Work instruction => Beginning at the top of the material, repeat each line exactly, and stop once the line with "door_open_s: time that" has been written.

═══ Data shown
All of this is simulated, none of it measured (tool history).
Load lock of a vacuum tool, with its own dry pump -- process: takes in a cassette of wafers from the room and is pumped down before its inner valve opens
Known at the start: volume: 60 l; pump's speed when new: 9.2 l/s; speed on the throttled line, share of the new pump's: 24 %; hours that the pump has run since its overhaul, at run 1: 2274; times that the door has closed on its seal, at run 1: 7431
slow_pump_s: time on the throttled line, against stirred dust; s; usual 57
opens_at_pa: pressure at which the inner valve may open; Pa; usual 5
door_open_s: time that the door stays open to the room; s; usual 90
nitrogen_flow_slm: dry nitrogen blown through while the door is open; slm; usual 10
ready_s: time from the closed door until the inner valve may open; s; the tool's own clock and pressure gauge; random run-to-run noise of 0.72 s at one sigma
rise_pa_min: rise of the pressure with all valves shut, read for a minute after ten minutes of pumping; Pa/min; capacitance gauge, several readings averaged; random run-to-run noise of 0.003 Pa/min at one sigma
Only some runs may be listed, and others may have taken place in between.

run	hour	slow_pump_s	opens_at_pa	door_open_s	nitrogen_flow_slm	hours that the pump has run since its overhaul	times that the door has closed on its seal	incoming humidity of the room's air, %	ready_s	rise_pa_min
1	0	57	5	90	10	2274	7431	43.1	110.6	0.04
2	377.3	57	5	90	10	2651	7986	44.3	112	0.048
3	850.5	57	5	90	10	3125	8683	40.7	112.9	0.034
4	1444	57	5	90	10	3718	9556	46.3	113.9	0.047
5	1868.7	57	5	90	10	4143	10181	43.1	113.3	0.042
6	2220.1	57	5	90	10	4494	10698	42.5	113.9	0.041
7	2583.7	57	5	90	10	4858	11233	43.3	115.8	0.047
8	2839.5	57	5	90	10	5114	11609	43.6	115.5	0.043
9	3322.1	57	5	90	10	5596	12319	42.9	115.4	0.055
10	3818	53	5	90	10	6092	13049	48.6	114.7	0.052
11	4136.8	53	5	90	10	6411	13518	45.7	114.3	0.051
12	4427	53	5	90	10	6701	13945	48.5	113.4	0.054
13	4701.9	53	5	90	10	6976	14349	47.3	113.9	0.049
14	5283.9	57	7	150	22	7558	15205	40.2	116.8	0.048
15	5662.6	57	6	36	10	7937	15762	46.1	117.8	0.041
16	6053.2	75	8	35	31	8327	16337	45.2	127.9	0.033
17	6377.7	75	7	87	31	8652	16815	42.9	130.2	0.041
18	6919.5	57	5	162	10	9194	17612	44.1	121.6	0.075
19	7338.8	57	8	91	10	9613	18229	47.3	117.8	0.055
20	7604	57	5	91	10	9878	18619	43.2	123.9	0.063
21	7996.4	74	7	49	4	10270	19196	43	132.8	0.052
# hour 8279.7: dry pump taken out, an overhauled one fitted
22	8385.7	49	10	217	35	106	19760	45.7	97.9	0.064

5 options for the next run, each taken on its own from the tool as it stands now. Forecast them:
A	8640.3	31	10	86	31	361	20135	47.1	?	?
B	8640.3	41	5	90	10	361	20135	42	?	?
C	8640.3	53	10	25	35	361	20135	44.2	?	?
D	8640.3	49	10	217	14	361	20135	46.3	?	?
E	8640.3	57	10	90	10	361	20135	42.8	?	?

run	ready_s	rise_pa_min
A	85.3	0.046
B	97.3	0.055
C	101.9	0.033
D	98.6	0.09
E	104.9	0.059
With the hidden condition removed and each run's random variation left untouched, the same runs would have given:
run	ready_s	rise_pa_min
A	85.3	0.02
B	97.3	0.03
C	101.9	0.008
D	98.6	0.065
══════

Written reply =>
All of this is simulated, none of it measured (tool history).
Load lock of a vacuum tool, with its own dry pump -- process: takes in a cassette of wafers from the room and is pumped down before its inner valve opens
Known at the start: volume: 60 l; pump's speed when new: 9.2 l/s; speed on the throttled line, share of the new pump's: 24 %; hours that the pump has run since its overhaul, at run 1: 2274; times that the door has closed on its seal, at run 1: 7431
slow_pump_s: time on the throttled line, against stirred dust; s; usual 57
opens_at_pa: pressure at which the inner valve may open; Pa; usual 5
door_open_s: time that the door stays open to the room; s; usual 90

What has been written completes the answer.